WORK TASK = Print verbatim the opening line of the material and every subsequent line through the one containing "Each band's line".

# # #
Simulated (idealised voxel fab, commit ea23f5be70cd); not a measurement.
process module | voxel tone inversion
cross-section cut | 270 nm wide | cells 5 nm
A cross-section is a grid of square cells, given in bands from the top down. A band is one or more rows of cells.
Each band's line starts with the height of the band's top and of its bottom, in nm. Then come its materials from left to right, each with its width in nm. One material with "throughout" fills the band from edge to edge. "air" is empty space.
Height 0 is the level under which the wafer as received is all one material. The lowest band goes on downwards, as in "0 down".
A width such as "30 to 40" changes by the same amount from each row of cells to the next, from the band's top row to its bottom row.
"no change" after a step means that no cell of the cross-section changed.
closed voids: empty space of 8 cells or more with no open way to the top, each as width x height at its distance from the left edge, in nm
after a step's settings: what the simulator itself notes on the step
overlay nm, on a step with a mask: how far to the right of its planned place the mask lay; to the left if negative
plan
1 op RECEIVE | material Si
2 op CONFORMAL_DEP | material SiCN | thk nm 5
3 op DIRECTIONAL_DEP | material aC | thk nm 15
# # #

TASK ANSWER =
Simulated (idealised voxel fab, commit ea23f5be70cd); not a measurement.
process module | voxel tone inversion
cross-section cut | 270 nm wide | cells 5 nm
A cross-section is a grid of square cells, given in bands from the top down. A band is one or more rows of cells.
Each band's line starts with the height of the band's top and of its bottom, in nm. Then come its materials from left to right, each with its width in nm. One material with "throughout" fills the band from edge to edge. "air" is empty space.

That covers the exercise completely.